Copy the listing below in full, exactly.

-- Data supplied follows --
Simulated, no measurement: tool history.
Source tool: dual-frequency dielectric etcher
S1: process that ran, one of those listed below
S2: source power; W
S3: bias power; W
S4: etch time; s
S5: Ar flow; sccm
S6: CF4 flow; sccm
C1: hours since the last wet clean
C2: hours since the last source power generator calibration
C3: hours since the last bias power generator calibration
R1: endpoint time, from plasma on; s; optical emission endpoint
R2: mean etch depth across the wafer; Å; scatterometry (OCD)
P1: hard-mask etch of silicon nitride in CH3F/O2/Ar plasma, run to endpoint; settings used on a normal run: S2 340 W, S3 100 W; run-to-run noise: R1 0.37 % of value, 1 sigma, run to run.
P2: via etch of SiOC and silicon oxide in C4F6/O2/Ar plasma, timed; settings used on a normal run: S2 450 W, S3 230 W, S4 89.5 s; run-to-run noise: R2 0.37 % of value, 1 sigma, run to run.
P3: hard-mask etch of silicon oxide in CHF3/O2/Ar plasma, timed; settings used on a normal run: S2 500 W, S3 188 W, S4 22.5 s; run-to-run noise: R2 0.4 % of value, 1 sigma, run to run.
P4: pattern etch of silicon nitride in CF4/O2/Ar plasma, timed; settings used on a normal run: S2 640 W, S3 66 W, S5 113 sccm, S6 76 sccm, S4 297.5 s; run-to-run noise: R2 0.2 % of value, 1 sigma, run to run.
-- Data supplied concluded --

> Reply:
Simulated, no measurement: tool history.
Source tool: dual-frequency dielectric etcher
S1: process that ran, one of those listed below
S2: source power; W
S3: bias power; W
S4: etch time; s
S5: Ar flow; sccm
S6: CF4 flow; sccm
C1: hours since the last wet clean
C2: hours since the last source power generator calibration
C3: hours since the last bias power generator calibration
R1: endpoint time, from plasma on; s; optical emission endpoint
R2: mean etch depth across the wafer; Å; scatterometry (OCD)
P1: hard-mask etch of silicon nitride in CH3F/O2/Ar plasma, run to endpoint; settings used on a normal run: S2 340 W, S3 100 W; run-to-run noise: R1 0.37 % of value, 1 sigma, run to run.
P2: via etch of SiOC and silicon oxide in C4F6/O2/Ar plasma, timed; settings used on a normal run: S2 450 W, S3 230 W, S4 89.5 s; run-to-run noise: R2 0.37 % of value, 1 sigma, run to run.
P3: hard-mask etch of silicon oxide in CHF3/O2/Ar plasma, timed; settings used on a normal run: S2 500 W, S3 188 W, S4 22.5 s; run-to-run noise: R2 0.4 % of value, 1 sigma, run to run.
P4: pattern etch of silicon nitride in CF4/O2/Ar plasma, timed; settings used on a normal run: S2 640 W, S3 66 W, S5 113 sccm, S6 76 sccm, S4 297.5 s; run-to-run noise: R2 0.2 % of value, 1 sigma, run to run.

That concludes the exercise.